What you return should be the lines from the first line of the records below through the line holding "## METROLOGY DESK", unchanged.

## Record set:
· · ·
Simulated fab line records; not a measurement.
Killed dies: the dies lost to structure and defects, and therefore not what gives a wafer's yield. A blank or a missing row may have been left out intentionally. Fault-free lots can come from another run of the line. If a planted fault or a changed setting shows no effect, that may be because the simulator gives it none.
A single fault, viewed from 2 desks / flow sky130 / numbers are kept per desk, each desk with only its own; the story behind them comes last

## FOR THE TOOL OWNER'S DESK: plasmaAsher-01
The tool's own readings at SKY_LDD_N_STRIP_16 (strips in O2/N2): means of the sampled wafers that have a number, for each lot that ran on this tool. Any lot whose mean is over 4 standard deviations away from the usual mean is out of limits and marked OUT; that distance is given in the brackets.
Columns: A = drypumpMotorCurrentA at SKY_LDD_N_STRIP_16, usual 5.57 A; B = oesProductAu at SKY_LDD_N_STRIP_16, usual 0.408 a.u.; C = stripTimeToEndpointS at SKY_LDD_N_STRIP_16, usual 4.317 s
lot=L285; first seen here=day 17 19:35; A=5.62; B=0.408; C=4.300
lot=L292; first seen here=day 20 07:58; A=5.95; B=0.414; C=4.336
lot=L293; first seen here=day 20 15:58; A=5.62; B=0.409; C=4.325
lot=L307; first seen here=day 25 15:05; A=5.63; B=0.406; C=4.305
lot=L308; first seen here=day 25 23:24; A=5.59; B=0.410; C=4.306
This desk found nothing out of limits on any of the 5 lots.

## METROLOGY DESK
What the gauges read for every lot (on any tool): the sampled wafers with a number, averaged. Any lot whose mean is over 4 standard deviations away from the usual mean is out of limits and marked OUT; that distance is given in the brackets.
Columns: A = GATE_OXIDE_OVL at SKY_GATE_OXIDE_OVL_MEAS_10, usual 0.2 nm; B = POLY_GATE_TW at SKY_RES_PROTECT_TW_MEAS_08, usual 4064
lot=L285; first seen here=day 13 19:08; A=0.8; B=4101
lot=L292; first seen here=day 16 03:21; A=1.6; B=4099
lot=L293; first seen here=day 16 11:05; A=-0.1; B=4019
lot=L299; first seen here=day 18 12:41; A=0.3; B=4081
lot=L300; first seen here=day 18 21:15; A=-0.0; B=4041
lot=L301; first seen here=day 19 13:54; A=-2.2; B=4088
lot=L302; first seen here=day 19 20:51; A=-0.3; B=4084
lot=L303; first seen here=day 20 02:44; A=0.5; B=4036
· · ·

## Exercise solution:
Simulated fab line records; not a measurement.
Killed dies: the dies lost to structure and defects, and therefore not what gives a wafer's yield. A blank or a missing row may have been left out intentionally. Fault-free lots can come from another run of the line. If a planted fault or a changed setting shows no effect, that may be because the simulator gives it none.
A single fault, viewed from 2 desks / flow sky130 / numbers are kept per desk, each desk with only its own; the story behind them comes last

## FOR THE TOOL OWNER'S DESK: plasmaAsher-01
The tool's own readings at SKY_LDD_N_STRIP_16 (strips in O2/N2): means of the sampled wafers that have a number, for each lot that ran on this tool. Any lot whose mean is over 4 standard deviations away from the usual mean is out of limits and marked OUT; that distance is given in the brackets.
Columns: A = drypumpMotorCurrentA at SKY_LDD_N_STRIP_16, usual 5.57 A; B = oesProductAu at SKY_LDD_N_STRIP_16, usual 0.408 a.u.; C = stripTimeToEndpointS at SKY_LDD_N_STRIP_16, usual 4.317 s
lot=L285; first seen here=day 17 19:35; A=5.62; B=0.408; C=4.300
lot=L292; first seen here=day 20 07:58; A=5.95; B=0.414; C=4.336
lot=L293; first seen here=day 20 15:58; A=5.62; B=0.409; C=4.325
lot=L307; first seen here=day 25 15:05; A=5.63; B=0.406; C=4.305
lot=L308; first seen here=day 25 23:24; A=5.59; B=0.410; C=4.306
This desk found nothing out of limits on any of the 5 lots.

## METROLOGY DESK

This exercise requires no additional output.